- [WORK ORDER]: An exact copy of all the data is required.

□ □ □ □ □

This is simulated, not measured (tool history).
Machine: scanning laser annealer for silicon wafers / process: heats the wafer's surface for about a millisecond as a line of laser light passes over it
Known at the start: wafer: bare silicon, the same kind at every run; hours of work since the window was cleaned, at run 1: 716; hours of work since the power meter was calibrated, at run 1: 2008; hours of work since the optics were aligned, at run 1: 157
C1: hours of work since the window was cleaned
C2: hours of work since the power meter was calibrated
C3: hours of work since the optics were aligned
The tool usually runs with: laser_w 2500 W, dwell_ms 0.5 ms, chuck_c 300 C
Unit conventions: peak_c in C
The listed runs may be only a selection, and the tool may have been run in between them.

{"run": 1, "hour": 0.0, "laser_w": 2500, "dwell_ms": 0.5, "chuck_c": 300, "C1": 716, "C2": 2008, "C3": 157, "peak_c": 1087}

□ □ □ □ □

- [YOUR SOLUTION]:
This is simulated, not measured (tool history).
Machine: scanning laser annealer for silicon wafers / process: heats the wafer's surface for about a millisecond as a line of laser light passes over it
Known at the start: wafer: bare silicon, the same kind at every run; hours of work since the window was cleaned, at run 1: 716; hours of work since the power meter was calibrated, at run 1: 2008; hours of work since the optics were aligned, at run 1: 157
C1: hours of work since the window was cleaned
C2: hours of work since the power meter was calibrated
C3: hours of work since the optics were aligned
The tool usually runs with: laser_w 2500 W, dwell_ms 0.5 ms, chuck_c 300 C
Unit conventions: peak_c in C
The listed runs may be only a selection, and the tool may have been run in between them.

{"run": 1, "hour": 0.0, "laser_w": 2500, "dwell_ms": 0.5, "chuck_c": 300, "C1": 716, "C2": 2008, "C3": 157, "peak_c": 1087}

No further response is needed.